Provided records:
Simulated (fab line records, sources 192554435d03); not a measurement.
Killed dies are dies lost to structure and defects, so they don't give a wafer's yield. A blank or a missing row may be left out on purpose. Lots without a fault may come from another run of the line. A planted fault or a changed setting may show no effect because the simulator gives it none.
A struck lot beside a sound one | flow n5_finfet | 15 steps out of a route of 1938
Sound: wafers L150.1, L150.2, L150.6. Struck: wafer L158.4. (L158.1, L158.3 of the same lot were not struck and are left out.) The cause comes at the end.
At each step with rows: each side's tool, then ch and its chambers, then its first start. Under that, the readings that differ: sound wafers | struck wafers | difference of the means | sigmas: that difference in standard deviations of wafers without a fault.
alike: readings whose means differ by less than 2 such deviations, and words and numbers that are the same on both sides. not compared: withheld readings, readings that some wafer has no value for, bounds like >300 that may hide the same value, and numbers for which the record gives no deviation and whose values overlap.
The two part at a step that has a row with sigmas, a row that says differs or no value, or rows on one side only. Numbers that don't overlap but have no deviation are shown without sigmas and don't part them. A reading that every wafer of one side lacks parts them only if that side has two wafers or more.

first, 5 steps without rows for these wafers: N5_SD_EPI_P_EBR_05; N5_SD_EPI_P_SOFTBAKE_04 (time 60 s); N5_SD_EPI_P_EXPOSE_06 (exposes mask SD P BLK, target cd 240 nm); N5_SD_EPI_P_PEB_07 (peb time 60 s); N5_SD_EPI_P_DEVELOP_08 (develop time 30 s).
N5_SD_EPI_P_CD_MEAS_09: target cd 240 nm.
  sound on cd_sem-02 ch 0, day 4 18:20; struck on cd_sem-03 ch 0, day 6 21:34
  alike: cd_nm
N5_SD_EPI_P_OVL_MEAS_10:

Brief:
The lines to retype run from the start of the entries through the line containing "Sound: wafers L150.1, L150.2, L150.6."; reproduce them exactly and add nothing.

Task answer:
Simulated (fab line records, sources 192554435d03); not a measurement.
Killed dies are dies lost to structure and defects, so they don't give a wafer's yield. A blank or a missing row may be left out on purpose. Lots without a fault may come from another run of the line. A planted fault or a changed setting may show no effect because the simulator gives it none.
A struck lot beside a sound one | flow n5_finfet | 15 steps out of a route of 1938
Sound: wafers L150.1, L150.2, L150.6. Struck: wafer L158.4. (L158.1, L158.3 of the same lot were not struck and are left out.) The cause comes at the end.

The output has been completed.